→ **WORK ORDER**
Your task is to repeat each record verbatim, exactly as it was written.

→ **SOURCE DATA**
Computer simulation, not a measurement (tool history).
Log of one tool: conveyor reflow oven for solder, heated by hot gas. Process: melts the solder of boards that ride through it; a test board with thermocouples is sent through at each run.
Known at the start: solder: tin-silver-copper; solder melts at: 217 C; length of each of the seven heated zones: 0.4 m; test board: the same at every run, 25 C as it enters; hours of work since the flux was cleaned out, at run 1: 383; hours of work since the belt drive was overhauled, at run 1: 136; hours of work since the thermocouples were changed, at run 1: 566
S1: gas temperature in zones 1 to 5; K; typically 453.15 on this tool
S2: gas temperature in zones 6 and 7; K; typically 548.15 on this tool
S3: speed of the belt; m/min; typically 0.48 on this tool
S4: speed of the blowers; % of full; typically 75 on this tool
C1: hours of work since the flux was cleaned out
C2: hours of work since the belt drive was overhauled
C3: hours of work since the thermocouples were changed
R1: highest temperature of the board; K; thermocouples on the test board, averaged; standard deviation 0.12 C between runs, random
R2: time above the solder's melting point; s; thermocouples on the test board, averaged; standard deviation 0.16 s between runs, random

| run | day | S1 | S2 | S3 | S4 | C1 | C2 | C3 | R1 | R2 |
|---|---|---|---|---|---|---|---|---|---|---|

→ **YOUR RESPONSE**
Computer simulation, not a measurement (tool history).
Log of one tool: conveyor reflow oven for solder, heated by hot gas. Process: melts the solder of boards that ride through it; a test board with thermocouples is sent through at each run.
Known at the start: solder: tin-silver-copper; solder melts at: 217 C; length of each of the seven heated zones: 0.4 m; test board: the same at every run, 25 C as it enters; hours of work since the flux was cleaned out, at run 1: 383; hours of work since the belt drive was overhauled, at run 1: 136; hours of work since the thermocouples were changed, at run 1: 566
S1: gas temperature in zones 1 to 5; K; typically 453.15 on this tool
S2: gas temperature in zones 6 and 7; K; typically 548.15 on this tool
S3: speed of the belt; m/min; typically 0.48 on this tool
S4: speed of the blowers; % of full; typically 75 on this tool
C1: hours of work since the flux was cleaned out
C2: hours of work since the belt drive was overhauled
C3: hours of work since the thermocouples were changed
R1: highest temperature of the board; K; thermocouples on the test board, averaged; standard deviation 0.12 C between runs, random
R2: time above the solder's melting point; s; thermocouples on the test board, averaged; standard deviation 0.16 s between runs, random

| run | day | S1 | S2 | S3 | S4 | C1 | C2 | C3 | R1 | R2 |
|---|---|---|---|---|---|---|---|---|---|---|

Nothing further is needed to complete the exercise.